= Beginning of Section =

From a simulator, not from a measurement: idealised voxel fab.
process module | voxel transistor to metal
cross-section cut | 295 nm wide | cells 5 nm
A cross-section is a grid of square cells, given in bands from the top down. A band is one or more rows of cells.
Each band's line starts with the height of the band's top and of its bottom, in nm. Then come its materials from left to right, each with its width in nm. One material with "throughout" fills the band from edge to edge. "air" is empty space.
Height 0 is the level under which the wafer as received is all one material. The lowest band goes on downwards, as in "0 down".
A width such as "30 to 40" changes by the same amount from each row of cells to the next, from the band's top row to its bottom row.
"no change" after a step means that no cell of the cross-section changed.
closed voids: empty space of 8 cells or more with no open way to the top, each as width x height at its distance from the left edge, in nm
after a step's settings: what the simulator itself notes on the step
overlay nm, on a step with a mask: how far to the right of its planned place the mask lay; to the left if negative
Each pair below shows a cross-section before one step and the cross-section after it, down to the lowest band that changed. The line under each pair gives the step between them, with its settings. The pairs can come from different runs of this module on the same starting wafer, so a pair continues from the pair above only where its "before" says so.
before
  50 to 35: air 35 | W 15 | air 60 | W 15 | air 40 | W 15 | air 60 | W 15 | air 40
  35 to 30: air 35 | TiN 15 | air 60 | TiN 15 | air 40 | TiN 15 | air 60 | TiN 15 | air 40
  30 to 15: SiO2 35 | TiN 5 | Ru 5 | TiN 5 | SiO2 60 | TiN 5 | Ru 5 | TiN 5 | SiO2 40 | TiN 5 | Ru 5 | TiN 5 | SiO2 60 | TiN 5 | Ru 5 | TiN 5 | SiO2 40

= End of Section =

Work item: The reply should consist solely of the lines above from the one that has "50 to 35: air" through the one that has "35 to 30: air", reproduced exactly.

Written answer:
  50 to 35: air 35 | W 15 | air 60 | W 15 | air 40 | W 15 | air 60 | W 15 | air 40
  35 to 30: air 35 | TiN 15 | air 60 | TiN 15 | air 40 | TiN 15 | air 60 | TiN 15 | air 40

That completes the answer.